WORK ITEM: Retype, word for word, every line from the one holding "varied across the" through the one holding "10 to 0: SiN" in the entries below, both included, and only those lines.

DATA RECORDS:
▬▬▬

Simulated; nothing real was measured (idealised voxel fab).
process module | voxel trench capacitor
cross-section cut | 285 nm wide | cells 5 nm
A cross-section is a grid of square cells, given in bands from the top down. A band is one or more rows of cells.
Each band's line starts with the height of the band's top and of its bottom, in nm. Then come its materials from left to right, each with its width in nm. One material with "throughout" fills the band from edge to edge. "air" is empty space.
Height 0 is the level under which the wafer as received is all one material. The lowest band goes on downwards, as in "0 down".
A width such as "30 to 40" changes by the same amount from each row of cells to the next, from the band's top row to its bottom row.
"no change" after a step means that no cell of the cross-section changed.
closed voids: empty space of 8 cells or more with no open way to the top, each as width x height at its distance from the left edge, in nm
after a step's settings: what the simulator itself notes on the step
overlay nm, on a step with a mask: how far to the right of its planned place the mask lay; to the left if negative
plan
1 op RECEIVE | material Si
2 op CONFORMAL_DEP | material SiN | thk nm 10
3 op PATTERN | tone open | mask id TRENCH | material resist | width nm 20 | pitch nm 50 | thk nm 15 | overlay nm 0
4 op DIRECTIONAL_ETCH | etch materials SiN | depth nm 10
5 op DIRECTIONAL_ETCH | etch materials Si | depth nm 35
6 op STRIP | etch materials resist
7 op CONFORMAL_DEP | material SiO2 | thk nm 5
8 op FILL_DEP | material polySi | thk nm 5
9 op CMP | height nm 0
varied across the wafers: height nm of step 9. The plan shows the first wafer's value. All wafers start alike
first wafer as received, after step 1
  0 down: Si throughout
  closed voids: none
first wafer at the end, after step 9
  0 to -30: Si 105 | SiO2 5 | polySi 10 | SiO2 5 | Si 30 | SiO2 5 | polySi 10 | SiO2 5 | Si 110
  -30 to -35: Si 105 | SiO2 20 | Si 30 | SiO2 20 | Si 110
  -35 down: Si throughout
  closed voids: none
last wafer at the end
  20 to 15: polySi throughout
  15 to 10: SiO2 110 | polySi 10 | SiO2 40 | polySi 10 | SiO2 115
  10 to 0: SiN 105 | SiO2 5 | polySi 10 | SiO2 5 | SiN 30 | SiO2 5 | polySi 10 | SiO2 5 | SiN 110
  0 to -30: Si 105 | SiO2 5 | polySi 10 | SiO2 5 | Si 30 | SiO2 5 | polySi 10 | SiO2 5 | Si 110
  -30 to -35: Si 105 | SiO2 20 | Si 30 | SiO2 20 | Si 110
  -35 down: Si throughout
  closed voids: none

▬▬▬

EXERCISE SOLUTION:
varied across the wafers: height nm of step 9. The plan shows the first wafer's value. All wafers start alike
first wafer as received, after step 1
  0 down: Si throughout
  closed voids: none
first wafer at the end, after step 9
  0 to -30: Si 105 | SiO2 5 | polySi 10 | SiO2 5 | Si 30 | SiO2 5 | polySi 10 | SiO2 5 | Si 110
  -30 to -35: Si 105 | SiO2 20 | Si 30 | SiO2 20 | Si 110
  -35 down: Si throughout
  closed voids: none
last wafer at the end
  20 to 15: polySi throughout
  15 to 10: SiO2 110 | polySi 10 | SiO2 40 | polySi 10 | SiO2 115
  10 to 0: SiN 105 | SiO2 5 | polySi 10 | SiO2 5 | SiN 30 | SiO2 5 | polySi 10 | SiO2 5 | SiN 110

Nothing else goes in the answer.